Activity -
Retype, word for word, every line from the one holding "After counting, what" through the one holding "Counting left only this tool." in the entries below, both included, and only those lines.

Extracted information -
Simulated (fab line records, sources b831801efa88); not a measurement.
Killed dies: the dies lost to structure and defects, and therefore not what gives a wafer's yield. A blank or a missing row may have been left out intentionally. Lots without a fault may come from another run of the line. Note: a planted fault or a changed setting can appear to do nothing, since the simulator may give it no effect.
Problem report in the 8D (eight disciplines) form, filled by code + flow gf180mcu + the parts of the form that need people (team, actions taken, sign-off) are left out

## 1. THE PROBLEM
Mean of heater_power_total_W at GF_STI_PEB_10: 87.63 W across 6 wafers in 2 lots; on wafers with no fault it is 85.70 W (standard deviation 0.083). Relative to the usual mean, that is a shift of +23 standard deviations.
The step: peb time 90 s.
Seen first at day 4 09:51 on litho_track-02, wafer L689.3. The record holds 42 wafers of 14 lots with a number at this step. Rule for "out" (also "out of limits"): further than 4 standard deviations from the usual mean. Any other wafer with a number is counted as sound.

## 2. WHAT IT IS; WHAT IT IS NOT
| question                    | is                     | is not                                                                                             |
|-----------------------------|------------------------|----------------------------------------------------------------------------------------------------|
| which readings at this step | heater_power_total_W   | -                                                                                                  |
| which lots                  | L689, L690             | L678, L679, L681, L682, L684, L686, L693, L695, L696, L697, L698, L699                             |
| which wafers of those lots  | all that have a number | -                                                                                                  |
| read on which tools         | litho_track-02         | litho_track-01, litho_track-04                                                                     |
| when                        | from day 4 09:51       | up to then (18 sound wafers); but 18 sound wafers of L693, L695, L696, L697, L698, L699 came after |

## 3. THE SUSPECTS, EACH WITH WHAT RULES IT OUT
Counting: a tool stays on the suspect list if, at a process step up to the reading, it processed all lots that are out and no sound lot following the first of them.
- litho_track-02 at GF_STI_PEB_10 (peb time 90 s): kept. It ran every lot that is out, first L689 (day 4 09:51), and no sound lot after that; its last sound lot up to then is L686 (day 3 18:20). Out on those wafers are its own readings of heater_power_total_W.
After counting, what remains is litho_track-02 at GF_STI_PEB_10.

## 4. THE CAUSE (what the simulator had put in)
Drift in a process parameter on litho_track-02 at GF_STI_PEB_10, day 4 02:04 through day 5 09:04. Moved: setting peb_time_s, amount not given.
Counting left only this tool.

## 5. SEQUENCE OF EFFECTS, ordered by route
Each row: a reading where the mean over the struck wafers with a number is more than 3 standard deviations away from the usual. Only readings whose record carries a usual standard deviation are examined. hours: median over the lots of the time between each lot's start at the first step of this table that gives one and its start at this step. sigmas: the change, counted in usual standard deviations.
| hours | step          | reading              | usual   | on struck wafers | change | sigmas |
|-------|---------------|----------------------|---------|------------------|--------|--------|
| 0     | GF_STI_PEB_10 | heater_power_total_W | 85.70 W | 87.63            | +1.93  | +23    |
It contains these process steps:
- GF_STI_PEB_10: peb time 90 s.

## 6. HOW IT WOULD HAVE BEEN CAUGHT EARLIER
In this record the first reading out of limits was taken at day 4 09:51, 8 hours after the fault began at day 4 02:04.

Your solution -
After counting, what remains is litho_track-02 at GF_STI_PEB_10.

## 4. THE CAUSE (what the simulator had put in)
Drift in a process parameter on litho_track-02 at GF_STI_PEB_10, day 4 02:04 through day 5 09:04. Moved: setting peb_time_s, amount not given.
Counting left only this tool.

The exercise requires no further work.